- _TASK ITEM_: Reproduce the lines of the listing exactly, beginning at the top, until the line with "Height reference: 0" has been reproduced too.

- _EXTRACTED MATERIAL_:
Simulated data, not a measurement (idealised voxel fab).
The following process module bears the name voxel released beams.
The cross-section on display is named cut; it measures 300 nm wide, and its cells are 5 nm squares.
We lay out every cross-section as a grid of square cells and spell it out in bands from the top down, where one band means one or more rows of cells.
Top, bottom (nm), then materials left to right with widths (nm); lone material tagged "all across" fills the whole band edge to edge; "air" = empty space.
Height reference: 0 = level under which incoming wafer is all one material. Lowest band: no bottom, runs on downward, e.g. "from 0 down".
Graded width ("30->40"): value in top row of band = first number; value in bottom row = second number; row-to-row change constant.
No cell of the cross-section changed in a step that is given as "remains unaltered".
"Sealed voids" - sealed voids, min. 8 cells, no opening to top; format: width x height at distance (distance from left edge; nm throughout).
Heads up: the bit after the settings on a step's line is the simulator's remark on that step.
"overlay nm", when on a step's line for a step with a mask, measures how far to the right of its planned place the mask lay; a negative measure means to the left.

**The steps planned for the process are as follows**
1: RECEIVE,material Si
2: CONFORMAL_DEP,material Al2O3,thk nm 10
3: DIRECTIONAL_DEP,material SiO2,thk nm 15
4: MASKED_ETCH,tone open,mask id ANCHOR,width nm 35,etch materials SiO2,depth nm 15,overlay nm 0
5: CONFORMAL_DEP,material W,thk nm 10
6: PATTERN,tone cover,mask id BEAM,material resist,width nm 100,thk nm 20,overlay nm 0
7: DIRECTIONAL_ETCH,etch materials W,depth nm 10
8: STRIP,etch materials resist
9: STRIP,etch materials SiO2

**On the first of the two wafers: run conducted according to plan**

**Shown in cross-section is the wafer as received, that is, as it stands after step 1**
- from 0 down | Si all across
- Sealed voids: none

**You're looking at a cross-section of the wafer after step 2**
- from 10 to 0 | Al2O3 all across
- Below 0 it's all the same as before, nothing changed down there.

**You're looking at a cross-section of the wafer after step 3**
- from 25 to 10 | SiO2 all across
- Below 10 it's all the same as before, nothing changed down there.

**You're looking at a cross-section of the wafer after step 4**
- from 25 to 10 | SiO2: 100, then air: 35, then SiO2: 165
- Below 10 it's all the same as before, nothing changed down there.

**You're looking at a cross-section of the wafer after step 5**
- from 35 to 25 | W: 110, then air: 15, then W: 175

- _WRITTEN ANSWER_:
Simulated data, not a measurement (idealised voxel fab).
The following process module bears the name voxel released beams.
The cross-section on display is named cut; it measures 300 nm wide, and its cells are 5 nm squares.
We lay out every cross-section as a grid of square cells and spell it out in bands from the top down, where one band means one or more rows of cells.
Top, bottom (nm), then materials left to right with widths (nm); lone material tagged "all across" fills the whole band edge to edge; "air" = empty space.
Height reference: 0 = level under which incoming wafer is all one material. Lowest band: no bottom, runs on downward, e.g. "from 0 down".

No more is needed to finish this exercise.